Brief – Copy word for word, please, the lines of the entries below running from the one containing "Band entry format." to the one containing "Height is counted", both ends included.

[Opening Given data section]

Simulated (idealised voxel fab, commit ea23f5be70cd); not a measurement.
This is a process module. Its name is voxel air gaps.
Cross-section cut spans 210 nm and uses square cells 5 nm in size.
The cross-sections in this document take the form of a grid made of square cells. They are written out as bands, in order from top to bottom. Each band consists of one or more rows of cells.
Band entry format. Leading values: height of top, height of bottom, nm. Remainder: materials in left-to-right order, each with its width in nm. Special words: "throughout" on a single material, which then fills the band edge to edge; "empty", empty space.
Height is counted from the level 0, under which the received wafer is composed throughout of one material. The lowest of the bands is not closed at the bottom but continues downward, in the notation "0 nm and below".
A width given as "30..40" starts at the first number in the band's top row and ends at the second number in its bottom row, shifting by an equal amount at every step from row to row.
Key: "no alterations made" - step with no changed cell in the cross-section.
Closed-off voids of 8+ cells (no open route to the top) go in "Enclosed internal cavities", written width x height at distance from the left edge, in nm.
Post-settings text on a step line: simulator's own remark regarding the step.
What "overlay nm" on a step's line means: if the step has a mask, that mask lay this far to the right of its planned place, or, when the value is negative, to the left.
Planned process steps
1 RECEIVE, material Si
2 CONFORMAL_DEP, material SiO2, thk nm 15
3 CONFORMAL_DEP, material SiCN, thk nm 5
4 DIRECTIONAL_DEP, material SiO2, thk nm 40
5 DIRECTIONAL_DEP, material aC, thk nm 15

[Closing Given data section]

Expected answer –
Band entry format. Leading values: height of top, height of bottom, nm. Remainder: materials in left-to-right order, each with its width in nm. Special words: "throughout" on a single material, which then fills the band edge to edge; "empty", empty space.
Height is counted from the level 0, under which the received wafer is composed throughout of one material. The lowest of the bands is not closed at the bottom but continues downward, in the notation "0 nm and below".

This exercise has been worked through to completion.